....

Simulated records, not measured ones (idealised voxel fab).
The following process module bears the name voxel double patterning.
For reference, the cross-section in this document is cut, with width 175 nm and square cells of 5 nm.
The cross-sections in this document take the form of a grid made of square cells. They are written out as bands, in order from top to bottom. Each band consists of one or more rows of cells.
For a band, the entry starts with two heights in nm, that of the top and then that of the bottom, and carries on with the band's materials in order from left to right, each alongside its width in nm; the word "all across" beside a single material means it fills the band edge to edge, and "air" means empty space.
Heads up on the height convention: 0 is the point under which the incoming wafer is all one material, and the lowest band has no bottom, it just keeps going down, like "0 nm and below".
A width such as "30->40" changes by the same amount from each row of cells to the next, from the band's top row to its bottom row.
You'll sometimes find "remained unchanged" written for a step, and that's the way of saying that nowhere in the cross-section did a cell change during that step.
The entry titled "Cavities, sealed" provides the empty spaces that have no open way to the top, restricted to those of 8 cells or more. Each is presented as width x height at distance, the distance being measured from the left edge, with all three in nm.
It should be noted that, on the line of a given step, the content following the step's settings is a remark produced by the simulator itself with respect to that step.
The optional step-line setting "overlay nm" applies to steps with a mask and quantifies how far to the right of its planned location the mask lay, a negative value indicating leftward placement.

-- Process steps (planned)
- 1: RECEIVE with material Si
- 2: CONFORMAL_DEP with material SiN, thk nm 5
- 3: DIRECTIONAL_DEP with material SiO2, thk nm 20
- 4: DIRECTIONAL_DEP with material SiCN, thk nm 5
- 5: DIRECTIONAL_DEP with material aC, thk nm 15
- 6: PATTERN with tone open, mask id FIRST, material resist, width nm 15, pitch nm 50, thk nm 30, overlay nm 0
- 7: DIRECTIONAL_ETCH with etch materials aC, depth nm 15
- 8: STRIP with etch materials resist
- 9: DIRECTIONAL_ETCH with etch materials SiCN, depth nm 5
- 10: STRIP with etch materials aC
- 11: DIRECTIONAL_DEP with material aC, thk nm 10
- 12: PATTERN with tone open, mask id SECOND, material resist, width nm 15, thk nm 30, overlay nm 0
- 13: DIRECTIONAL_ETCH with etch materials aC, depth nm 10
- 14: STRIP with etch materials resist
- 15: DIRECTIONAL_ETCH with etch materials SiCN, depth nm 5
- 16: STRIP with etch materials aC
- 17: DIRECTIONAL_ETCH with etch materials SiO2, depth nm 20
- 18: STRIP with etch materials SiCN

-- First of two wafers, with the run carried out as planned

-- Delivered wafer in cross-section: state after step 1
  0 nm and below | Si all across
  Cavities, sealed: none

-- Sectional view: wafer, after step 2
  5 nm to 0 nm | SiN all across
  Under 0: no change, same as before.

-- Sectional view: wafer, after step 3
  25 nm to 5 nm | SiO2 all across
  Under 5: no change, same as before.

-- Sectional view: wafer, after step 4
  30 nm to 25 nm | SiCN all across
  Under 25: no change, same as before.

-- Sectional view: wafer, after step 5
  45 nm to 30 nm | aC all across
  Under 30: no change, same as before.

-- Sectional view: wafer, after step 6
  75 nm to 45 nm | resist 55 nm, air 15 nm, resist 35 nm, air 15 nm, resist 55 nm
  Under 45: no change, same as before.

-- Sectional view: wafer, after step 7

....

> Task item: Copy the entries above exactly, but only from the line holding "- 11: DIRECTIONAL_DEP" through the line holding "- 14: STRIP with etch materials resist", both included.

> Task solution:
- 11: DIRECTIONAL_DEP with material aC, thk nm 10
- 12: PATTERN with tone open, mask id SECOND, material resist, width nm 15, thk nm 30, overlay nm 0
- 13: DIRECTIONAL_ETCH with etch materials aC, depth nm 10
- 14: STRIP with etch materials resist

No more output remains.